◇ ◇ ◇ ◇

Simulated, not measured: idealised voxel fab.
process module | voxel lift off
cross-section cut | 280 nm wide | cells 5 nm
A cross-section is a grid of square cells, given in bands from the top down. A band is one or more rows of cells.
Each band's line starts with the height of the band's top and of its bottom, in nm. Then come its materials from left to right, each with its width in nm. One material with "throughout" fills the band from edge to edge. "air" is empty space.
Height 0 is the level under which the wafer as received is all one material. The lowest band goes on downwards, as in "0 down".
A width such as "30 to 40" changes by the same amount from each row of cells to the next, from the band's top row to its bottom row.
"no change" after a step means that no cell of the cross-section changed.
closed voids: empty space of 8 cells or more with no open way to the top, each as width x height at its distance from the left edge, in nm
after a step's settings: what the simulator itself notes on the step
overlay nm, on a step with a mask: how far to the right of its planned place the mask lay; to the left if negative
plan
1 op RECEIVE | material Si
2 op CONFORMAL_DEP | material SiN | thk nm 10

◇ ◇ ◇ ◇

## Required action
When you transcribe the listing, make each line match the original exactly.

## Exercise response
Simulated, not measured: idealised voxel fab.
process module | voxel lift off
cross-section cut | 280 nm wide | cells 5 nm
A cross-section is a grid of square cells, given in bands from the top down. A band is one or more rows of cells.
Each band's line starts with the height of the band's top and of its bottom, in nm. Then come its materials from left to right, each with its width in nm. One material with "throughout" fills the band from edge to edge. "air" is empty space.
Height 0 is the level under which the wafer as received is all one material. The lowest band goes on downwards, as in "0 down".
A width such as "30 to 40" changes by the same amount from each row of cells to the next, from the band's top row to its bottom row.
"no change" after a step means that no cell of the cross-section changed.
closed voids: empty space of 8 cells or more with no open way to the top, each as width x height at its distance from the left edge, in nm
after a step's settings: what the simulator itself notes on the step
overlay nm, on a step with a mask: how far to the right of its planned place the mask lay; to the left if negative
plan
1 op RECEIVE | material Si
2 op CONFORMAL_DEP | material SiN | thk nm 10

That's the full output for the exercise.